Assigned task -
Below are records; reproduce exactly the lines from the first through the one containing "(*) following a".

──────── Dataset excerpts ────────

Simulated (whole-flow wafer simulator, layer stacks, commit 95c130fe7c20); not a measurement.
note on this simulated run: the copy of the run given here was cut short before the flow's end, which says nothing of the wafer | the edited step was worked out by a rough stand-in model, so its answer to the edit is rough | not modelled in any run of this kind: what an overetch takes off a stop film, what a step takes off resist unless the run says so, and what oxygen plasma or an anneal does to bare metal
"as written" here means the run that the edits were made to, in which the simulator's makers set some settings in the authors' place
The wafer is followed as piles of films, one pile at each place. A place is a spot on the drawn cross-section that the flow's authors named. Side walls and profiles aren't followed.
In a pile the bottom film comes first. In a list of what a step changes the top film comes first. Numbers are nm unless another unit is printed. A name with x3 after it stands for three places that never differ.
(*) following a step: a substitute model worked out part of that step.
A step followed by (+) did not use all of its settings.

────────

Written reply -
Simulated (whole-flow wafer simulator, layer stacks, commit 95c130fe7c20); not a measurement.
note on this simulated run: the copy of the run given here was cut short before the flow's end, which says nothing of the wafer | the edited step was worked out by a rough stand-in model, so its answer to the edit is rough | not modelled in any run of this kind: what an overetch takes off a stop film, what a step takes off resist unless the run says so, and what oxygen plasma or an anneal does to bare metal
"as written" here means the run that the edits were made to, in which the simulator's makers set some settings in the authors' place
The wafer is followed as piles of films, one pile at each place. A place is a spot on the drawn cross-section that the flow's authors named. Side walls and profiles aren't followed.
In a pile the bottom film comes first. In a list of what a step changes the top film comes first. Numbers are nm unless another unit is printed. A name with x3 after it stands for three places that never differ.
(*) following a step: a substitute model worked out part of that step.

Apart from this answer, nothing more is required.